========

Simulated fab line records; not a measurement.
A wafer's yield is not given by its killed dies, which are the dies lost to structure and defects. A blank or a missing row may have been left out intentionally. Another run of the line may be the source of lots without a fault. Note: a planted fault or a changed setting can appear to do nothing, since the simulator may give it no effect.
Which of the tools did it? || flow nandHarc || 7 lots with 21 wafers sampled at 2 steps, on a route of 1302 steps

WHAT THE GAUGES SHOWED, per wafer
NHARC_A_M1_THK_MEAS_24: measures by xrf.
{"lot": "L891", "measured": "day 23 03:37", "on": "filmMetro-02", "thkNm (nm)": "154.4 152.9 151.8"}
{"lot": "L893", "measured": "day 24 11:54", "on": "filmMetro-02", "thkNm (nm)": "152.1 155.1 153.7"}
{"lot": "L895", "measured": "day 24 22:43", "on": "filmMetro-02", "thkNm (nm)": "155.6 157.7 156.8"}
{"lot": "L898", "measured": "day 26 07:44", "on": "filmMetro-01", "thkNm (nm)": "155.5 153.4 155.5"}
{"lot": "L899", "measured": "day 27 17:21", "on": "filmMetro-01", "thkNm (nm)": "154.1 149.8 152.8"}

========

Set down the preceding data verbatim. Every line belongs in the copy.

_Exercise result_
Simulated fab line records; not a measurement.
A wafer's yield is not given by its killed dies, which are the dies lost to structure and defects. A blank or a missing row may have been left out intentionally. Another run of the line may be the source of lots without a fault. Note: a planted fault or a changed setting can appear to do nothing, since the simulator may give it no effect.
Which of the tools did it? || flow nandHarc || 7 lots with 21 wafers sampled at 2 steps, on a route of 1302 steps

WHAT THE GAUGES SHOWED, per wafer
NHARC_A_M1_THK_MEAS_24: measures by xrf.
{"lot": "L891", "measured": "day 23 03:37", "on": "filmMetro-02", "thkNm (nm)": "154.4 152.9 151.8"}
{"lot": "L893", "measured": "day 24 11:54", "on": "filmMetro-02", "thkNm (nm)": "152.1 155.1 153.7"}
{"lot": "L895", "measured": "day 24 22:43", "on": "filmMetro-02", "thkNm (nm)": "155.6 157.7 156.8"}
{"lot": "L898", "measured": "day 26 07:44", "on": "filmMetro-01", "thkNm (nm)": "155.5 153.4 155.5"}
{"lot": "L899", "measured": "day 27 17:21", "on": "filmMetro-01", "thkNm (nm)": "154.1 149.8 152.8"}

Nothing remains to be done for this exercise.